- [Material shown]
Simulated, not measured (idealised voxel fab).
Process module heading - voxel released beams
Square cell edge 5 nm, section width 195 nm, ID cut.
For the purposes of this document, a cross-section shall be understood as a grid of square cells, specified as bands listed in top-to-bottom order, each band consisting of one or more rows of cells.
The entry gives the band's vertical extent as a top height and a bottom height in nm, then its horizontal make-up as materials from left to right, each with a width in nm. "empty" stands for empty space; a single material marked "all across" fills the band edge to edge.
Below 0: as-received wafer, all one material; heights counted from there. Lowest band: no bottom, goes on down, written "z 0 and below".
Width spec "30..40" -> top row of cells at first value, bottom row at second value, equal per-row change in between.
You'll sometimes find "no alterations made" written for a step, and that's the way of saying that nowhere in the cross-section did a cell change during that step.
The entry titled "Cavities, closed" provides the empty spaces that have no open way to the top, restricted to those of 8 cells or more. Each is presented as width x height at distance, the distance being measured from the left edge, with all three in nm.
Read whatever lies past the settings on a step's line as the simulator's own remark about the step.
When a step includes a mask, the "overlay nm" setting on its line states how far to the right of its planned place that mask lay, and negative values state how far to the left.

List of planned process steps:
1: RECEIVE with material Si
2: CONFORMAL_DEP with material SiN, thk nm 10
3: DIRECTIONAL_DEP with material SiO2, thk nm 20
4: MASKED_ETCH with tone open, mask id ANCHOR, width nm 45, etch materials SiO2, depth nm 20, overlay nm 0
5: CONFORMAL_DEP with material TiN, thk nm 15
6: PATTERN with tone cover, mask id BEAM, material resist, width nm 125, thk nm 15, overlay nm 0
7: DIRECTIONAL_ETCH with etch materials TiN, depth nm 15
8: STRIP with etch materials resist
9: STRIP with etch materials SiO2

- [Work order] For this task, write out exactly the lines of the entries above, starting at the line with "Below 0: as-received" and ending at the line with "3: DIRECTIONAL_DEP with", both included, and no others.

- [Written reply]
Below 0: as-received wafer, all one material; heights counted from there. Lowest band: no bottom, goes on down, written "z 0 and below".
Width spec "30..40" -> top row of cells at first value, bottom row at second value, equal per-row change in between.
You'll sometimes find "no alterations made" written for a step, and that's the way of saying that nowhere in the cross-section did a cell change during that step.
The entry titled "Cavities, closed" provides the empty spaces that have no open way to the top, restricted to those of 8 cells or more. Each is presented as width x height at distance, the distance being measured from the left edge, with all three in nm.
Read whatever lies past the settings on a step's line as the simulator's own remark about the step.
When a step includes a mask, the "overlay nm" setting on its line states how far to the right of its planned place that mask lay, and negative values state how far to the left.

List of planned process steps:
1: RECEIVE with material Si
2: CONFORMAL_DEP with material SiN, thk nm 10
3: DIRECTIONAL_DEP with material SiO2, thk nm 20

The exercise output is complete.